**REQUIRED ACTION**
The whole listing below is to be returned without alteration.

**EXTRACTED MATERIAL**
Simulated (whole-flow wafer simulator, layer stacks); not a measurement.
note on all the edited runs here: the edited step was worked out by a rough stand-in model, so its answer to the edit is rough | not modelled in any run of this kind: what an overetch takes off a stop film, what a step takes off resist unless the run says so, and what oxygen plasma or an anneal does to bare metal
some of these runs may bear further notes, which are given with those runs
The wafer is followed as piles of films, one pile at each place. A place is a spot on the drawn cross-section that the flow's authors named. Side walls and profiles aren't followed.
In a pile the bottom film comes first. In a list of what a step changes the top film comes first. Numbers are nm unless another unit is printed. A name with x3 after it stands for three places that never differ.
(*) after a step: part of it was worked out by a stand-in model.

**PROBLEM SOLUTION**
Simulated (whole-flow wafer simulator, layer stacks); not a measurement.
note on all the edited runs here: the edited step was worked out by a rough stand-in model, so its answer to the edit is rough | not modelled in any run of this kind: what an overetch takes off a stop film, what a step takes off resist unless the run says so, and what oxygen plasma or an anneal does to bare metal
some of these runs may bear further notes, which are given with those runs
The wafer is followed as piles of films, one pile at each place. A place is a spot on the drawn cross-section that the flow's authors named. Side walls and profiles aren't followed.
In a pile the bottom film comes first. In a list of what a step changes the top film comes first. Numbers are nm unless another unit is printed. A name with x3 after it stands for three places that never differ.
(*) after a step: part of it was worked out by a stand-in model.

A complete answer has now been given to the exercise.